Top of DATASET EXTRACT
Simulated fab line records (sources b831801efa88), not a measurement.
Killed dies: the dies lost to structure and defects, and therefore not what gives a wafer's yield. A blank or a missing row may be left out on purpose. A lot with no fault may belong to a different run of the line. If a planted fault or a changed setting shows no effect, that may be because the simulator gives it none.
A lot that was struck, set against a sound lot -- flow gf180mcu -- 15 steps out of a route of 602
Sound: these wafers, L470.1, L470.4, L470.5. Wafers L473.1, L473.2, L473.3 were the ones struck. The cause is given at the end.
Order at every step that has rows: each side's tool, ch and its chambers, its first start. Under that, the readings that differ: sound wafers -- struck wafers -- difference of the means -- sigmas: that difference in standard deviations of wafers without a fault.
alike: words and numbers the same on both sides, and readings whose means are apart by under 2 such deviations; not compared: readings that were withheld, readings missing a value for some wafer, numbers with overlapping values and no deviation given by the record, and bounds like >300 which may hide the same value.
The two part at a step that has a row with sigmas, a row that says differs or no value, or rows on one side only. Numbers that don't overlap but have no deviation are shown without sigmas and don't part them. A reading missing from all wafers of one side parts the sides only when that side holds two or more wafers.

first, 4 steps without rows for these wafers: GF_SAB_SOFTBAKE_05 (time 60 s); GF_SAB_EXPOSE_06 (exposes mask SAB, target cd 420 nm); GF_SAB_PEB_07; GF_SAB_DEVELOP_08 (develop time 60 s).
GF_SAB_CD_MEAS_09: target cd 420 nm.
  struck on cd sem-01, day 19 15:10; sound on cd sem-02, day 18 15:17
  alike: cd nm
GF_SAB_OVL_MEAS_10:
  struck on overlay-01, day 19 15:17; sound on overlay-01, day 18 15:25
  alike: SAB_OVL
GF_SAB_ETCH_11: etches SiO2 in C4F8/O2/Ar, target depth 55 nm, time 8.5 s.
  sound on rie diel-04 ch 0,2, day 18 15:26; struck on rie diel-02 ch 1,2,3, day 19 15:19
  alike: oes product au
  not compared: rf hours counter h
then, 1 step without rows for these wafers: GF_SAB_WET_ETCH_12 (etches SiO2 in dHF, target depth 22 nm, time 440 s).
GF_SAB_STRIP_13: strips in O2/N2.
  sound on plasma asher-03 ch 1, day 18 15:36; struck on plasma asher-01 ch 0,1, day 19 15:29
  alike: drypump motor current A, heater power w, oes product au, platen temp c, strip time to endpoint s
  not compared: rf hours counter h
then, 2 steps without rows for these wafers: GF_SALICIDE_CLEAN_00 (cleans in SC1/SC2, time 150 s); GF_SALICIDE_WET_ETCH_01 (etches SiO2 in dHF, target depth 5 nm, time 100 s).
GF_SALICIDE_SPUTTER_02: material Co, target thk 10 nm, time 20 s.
Bottom of DATASET EXTRACT

ACTIVITY ▸ Please reply with an exact copy of the lines above, starting at the first and ending at the line that holds "Sound: these wafers, L470.1, L470.4, L470.5.".

ANSWER BOX ▸
Simulated fab line records (sources b831801efa88), not a measurement.
Killed dies: the dies lost to structure and defects, and therefore not what gives a wafer's yield. A blank or a missing row may be left out on purpose. A lot with no fault may belong to a different run of the line. If a planted fault or a changed setting shows no effect, that may be because the simulator gives it none.
A lot that was struck, set against a sound lot -- flow gf180mcu -- 15 steps out of a route of 602
Sound: these wafers, L470.1, L470.4, L470.5. Wafers L473.1, L473.2, L473.3 were the ones struck. The cause is given at the end.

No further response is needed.